WORK ORDER
Starting at the line that contains "Materials: From the" and ending at the line that contains "Go 72 nm to", the lines below are to be given again exactly, with nothing added.

(GIVEN RECORDS begins)

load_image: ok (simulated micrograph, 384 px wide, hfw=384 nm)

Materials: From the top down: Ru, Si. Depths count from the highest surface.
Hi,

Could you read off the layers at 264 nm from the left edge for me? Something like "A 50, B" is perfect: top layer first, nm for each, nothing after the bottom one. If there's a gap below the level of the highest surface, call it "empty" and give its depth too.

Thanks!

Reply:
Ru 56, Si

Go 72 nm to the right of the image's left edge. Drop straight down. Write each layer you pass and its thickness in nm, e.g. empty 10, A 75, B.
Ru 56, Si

(GIVEN RECORDS ends)

WORKED SOLUTION
Materials: From the top down: Ru, Si. Depths count from the highest surface.
Hi,

Could you read off the layers at 264 nm from the left edge for me? Something like "A 50, B" is perfect: top layer first, nm for each, nothing after the bottom one. If there's a gap below the level of the highest surface, call it "empty" and give its depth too.

Thanks!

Reply:
Ru 56, Si

Go 72 nm to the right of the image's left edge. Drop straight down. Write each layer you pass and its thickness in nm, e.g. empty 10, A 75, B.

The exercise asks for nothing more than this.